§ **WORK ITEM**
Please return the whole listing word for word.

§ **DATASET ENTRIES**
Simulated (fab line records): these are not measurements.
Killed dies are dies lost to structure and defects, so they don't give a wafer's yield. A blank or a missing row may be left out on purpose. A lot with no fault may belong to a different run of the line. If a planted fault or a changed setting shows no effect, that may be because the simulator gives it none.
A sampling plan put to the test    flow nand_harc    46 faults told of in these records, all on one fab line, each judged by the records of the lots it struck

§ **YOUR RESPONSE**
Simulated (fab line records): these are not measurements.
Killed dies are dies lost to structure and defects, so they don't give a wafer's yield. A blank or a missing row may be left out on purpose. A lot with no fault may belong to a different run of the line. If a planted fault or a changed setting shows no effect, that may be because the simulator gives it none.
A sampling plan put to the test    flow nand_harc    46 faults told of in these records, all on one fab line, each judged by the records of the lots it struck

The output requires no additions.